**ASSIGNED TASK**: Below are some entries; can you quote all of them exactly?

--
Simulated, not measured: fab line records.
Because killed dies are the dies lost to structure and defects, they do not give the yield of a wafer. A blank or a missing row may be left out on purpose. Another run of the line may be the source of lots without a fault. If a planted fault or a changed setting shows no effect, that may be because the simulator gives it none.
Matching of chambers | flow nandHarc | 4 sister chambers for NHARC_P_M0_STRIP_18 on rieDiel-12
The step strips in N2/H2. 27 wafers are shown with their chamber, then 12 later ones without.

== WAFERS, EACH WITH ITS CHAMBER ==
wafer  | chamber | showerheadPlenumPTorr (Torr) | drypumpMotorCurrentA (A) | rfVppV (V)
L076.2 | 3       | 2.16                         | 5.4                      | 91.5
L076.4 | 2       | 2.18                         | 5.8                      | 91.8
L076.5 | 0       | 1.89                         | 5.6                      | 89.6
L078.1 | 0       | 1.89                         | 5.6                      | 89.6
--

**WRITTEN RESPONSE**:
Simulated, not measured: fab line records.
Because killed dies are the dies lost to structure and defects, they do not give the yield of a wafer. A blank or a missing row may be left out on purpose. Another run of the line may be the source of lots without a fault. If a planted fault or a changed setting shows no effect, that may be because the simulator gives it none.
Matching of chambers | flow nandHarc | 4 sister chambers for NHARC_P_M0_STRIP_18 on rieDiel-12
The step strips in N2/H2. 27 wafers are shown with their chamber, then 12 later ones without.

== WAFERS, EACH WITH ITS CHAMBER ==
wafer  | chamber | showerheadPlenumPTorr (Torr) | drypumpMotorCurrentA (A) | rfVppV (V)
L076.2 | 3       | 2.16                         | 5.4                      | 91.5
L076.4 | 2       | 2.18                         | 5.8                      | 91.8
L076.5 | 0       | 1.89                         | 5.6                      | 89.6
L078.1 | 0       | 1.89                         | 5.6                      | 89.6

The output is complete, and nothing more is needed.